- [Entries supplied]:
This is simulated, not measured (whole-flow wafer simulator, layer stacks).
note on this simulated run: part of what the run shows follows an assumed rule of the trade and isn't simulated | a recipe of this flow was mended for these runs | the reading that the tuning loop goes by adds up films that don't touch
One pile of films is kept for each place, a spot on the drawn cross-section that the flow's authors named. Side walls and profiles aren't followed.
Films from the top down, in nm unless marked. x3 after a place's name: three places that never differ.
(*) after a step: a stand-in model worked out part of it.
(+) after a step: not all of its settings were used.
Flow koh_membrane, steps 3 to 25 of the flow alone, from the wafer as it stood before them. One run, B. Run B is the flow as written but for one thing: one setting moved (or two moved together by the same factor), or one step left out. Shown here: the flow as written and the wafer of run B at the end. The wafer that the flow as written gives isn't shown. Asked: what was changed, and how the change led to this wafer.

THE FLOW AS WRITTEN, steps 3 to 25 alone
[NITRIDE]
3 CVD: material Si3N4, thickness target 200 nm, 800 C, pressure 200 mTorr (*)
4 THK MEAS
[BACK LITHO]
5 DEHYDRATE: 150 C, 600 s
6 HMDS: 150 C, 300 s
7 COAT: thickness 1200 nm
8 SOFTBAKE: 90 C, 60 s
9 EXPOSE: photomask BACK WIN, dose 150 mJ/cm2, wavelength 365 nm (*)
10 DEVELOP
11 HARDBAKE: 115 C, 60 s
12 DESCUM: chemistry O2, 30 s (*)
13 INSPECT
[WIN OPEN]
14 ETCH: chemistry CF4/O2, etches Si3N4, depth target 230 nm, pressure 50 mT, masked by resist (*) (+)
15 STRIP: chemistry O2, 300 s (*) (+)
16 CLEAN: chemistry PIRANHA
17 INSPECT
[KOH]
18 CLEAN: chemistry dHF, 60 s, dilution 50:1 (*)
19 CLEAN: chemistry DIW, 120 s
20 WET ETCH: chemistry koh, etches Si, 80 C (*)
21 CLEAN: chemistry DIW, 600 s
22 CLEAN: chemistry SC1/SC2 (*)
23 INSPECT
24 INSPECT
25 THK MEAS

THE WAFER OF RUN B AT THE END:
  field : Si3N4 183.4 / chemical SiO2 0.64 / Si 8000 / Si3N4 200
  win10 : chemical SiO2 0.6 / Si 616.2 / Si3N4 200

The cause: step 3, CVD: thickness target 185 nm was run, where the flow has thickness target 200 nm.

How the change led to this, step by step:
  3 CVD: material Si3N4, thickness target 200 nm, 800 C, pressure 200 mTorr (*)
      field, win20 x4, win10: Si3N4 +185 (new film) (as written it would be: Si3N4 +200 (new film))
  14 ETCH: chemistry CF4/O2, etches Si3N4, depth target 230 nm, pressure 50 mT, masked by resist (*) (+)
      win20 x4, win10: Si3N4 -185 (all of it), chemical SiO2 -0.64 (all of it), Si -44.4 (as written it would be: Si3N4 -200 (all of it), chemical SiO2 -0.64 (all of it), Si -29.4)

- [Work item]: Restate word for word the lines of the data above, starting at the line containing "18 CLEAN: chemistry" and ending at the line containing "How the change led to this, step", both included, and nothing more.

- [Written solution]:
18 CLEAN: chemistry dHF, 60 s, dilution 50:1 (*)
19 CLEAN: chemistry DIW, 120 s
20 WET ETCH: chemistry koh, etches Si, 80 C (*)
21 CLEAN: chemistry DIW, 600 s
22 CLEAN: chemistry SC1/SC2 (*)
23 INSPECT
24 INSPECT
25 THK MEAS

THE WAFER OF RUN B AT THE END:
  field : Si3N4 183.4 / chemical SiO2 0.64 / Si 8000 / Si3N4 200
  win10 : chemical SiO2 0.6 / Si 616.2 / Si3N4 200

The cause: step 3, CVD: thickness target 185 nm was run, where the flow has thickness target 200 nm.

How the change led to this, step by step:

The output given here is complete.